**Requirement:**
Give again, word for word, every line in the entries below from the line with "WHY IT WAS OPENED" up to and including the line with "L190 | day 30", and no other line.

--

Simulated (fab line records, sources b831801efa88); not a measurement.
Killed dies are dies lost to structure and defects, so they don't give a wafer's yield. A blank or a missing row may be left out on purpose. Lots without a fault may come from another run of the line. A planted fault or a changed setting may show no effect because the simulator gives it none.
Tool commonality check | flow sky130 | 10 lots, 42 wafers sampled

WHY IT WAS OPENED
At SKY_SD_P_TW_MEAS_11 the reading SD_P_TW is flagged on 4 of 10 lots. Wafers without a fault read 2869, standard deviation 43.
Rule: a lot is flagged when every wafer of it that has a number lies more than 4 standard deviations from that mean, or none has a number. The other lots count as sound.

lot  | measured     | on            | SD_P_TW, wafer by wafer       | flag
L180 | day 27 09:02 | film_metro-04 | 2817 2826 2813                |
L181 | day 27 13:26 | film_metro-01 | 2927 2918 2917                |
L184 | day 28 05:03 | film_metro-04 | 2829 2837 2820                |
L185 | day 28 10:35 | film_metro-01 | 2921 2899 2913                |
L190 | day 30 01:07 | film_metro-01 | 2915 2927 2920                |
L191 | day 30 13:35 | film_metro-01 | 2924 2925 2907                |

--

**Written response:**
WHY IT WAS OPENED
At SKY_SD_P_TW_MEAS_11 the reading SD_P_TW is flagged on 4 of 10 lots. Wafers without a fault read 2869, standard deviation 43.
Rule: a lot is flagged when every wafer of it that has a number lies more than 4 standard deviations from that mean, or none has a number. The other lots count as sound.

lot  | measured     | on            | SD_P_TW, wafer by wafer       | flag
L180 | day 27 09:02 | film_metro-04 | 2817 2826 2813                |
L181 | day 27 13:26 | film_metro-01 | 2927 2918 2917                |
L184 | day 28 05:03 | film_metro-04 | 2829 2837 2820                |
L185 | day 28 10:35 | film_metro-01 | 2921 2899 2913                |
L190 | day 30 01:07 | film_metro-01 | 2915 2927 2920                |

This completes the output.